* **Required action**: Would you return the full listing exactly, with nothing altered?

* **Extracted material**:
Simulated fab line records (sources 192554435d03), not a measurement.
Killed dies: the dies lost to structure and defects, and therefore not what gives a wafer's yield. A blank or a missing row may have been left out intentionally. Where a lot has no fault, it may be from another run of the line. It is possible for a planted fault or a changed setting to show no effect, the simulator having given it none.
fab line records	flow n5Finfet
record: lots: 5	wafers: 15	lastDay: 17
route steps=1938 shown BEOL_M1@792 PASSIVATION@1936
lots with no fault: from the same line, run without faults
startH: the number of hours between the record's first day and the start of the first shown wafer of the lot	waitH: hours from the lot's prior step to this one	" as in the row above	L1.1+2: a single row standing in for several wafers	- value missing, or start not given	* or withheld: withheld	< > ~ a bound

* **Exercise answer**:
Simulated fab line records (sources 192554435d03), not a measurement.
Killed dies: the dies lost to structure and defects, and therefore not what gives a wafer's yield. A blank or a missing row may have been left out intentionally. Where a lot has no fault, it may be from another run of the line. It is possible for a planted fault or a changed setting to show no effect, the simulator having given it none.
fab line records	flow n5Finfet
record: lots: 5	wafers: 15	lastDay: 17
route steps=1938 shown BEOL_M1@792 PASSIVATION@1936
lots with no fault: from the same line, run without faults
startH: the number of hours between the record's first day and the start of the first shown wafer of the lot	waitH: hours from the lot's prior step to this one	" as in the row above	L1.1+2: a single row standing in for several wafers	- value missing, or start not given	* or withheld: withheld	< > ~ a bound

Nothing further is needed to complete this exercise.